WORK TASK: Here the job is to return only the lines of the material, exactly, from the first one to the line with "## FOR THE TOOL OWNER'S DESK: lithoTrack-03".

** SOURCE MATERIAL follows **

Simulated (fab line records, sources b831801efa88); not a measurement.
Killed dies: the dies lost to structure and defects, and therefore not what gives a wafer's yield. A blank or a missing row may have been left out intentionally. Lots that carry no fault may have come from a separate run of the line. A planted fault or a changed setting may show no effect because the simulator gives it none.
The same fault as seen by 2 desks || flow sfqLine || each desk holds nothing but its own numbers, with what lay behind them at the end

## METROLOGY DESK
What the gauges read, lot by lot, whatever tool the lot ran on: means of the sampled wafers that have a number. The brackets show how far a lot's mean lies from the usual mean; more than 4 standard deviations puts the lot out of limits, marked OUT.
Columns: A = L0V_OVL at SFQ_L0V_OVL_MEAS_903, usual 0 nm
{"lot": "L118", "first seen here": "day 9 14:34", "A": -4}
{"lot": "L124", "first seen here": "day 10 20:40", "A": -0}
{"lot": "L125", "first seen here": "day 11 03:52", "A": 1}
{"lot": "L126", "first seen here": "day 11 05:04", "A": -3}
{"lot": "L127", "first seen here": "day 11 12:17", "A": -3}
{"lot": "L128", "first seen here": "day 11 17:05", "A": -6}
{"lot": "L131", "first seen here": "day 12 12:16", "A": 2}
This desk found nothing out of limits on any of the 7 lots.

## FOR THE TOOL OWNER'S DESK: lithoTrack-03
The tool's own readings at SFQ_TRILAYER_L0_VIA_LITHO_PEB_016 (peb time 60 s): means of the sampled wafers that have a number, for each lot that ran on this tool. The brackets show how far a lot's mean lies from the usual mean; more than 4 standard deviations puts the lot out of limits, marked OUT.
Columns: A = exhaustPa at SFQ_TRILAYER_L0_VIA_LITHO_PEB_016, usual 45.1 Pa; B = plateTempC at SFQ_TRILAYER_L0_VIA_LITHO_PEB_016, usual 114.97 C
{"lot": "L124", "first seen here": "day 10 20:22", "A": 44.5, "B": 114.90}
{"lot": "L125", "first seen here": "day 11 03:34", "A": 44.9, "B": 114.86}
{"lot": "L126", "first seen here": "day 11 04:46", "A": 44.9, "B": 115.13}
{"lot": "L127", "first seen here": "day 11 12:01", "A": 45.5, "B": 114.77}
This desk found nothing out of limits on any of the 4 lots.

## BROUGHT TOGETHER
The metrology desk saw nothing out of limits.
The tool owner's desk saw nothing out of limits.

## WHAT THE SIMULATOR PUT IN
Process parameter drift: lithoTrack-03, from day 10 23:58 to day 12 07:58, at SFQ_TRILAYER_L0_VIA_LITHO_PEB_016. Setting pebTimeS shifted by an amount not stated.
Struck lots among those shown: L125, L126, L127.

** End of SOURCE MATERIAL **

WORKED SOLUTION:
Simulated (fab line records, sources b831801efa88); not a measurement.
Killed dies: the dies lost to structure and defects, and therefore not what gives a wafer's yield. A blank or a missing row may have been left out intentionally. Lots that carry no fault may have come from a separate run of the line. A planted fault or a changed setting may show no effect because the simulator gives it none.
The same fault as seen by 2 desks || flow sfqLine || each desk holds nothing but its own numbers, with what lay behind them at the end

## METROLOGY DESK
What the gauges read, lot by lot, whatever tool the lot ran on: means of the sampled wafers that have a number. The brackets show how far a lot's mean lies from the usual mean; more than 4 standard deviations puts the lot out of limits, marked OUT.
Columns: A = L0V_OVL at SFQ_L0V_OVL_MEAS_903, usual 0 nm
{"lot": "L118", "first seen here": "day 9 14:34", "A": -4}
{"lot": "L124", "first seen here": "day 10 20:40", "A": -0}
{"lot": "L125", "first seen here": "day 11 03:52", "A": 1}
{"lot": "L126", "first seen here": "day 11 05:04", "A": -3}
{"lot": "L127", "first seen here": "day 11 12:17", "A": -3}
{"lot": "L128", "first seen here": "day 11 17:05", "A": -6}
{"lot": "L131", "first seen here": "day 12 12:16", "A": 2}
This desk found nothing out of limits on any of the 7 lots.

## FOR THE TOOL OWNER'S DESK: lithoTrack-03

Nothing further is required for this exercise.